> Data section:
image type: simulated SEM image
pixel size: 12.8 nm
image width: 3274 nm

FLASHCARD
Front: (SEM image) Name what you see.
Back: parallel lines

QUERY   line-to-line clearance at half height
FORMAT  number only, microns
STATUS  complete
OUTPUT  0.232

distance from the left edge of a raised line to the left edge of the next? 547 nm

> Activity: Return the listing in full, exactly.

> Task output:
image type: simulated SEM image
pixel size: 12.8 nm
image width: 3274 nm

FLASHCARD
Front: (SEM image) Name what you see.
Back: parallel lines

QUERY   line-to-line clearance at half height
FORMAT  number only, microns
STATUS  complete
OUTPUT  0.232

distance from the left edge of a raised line to the left edge of the next? 547 nm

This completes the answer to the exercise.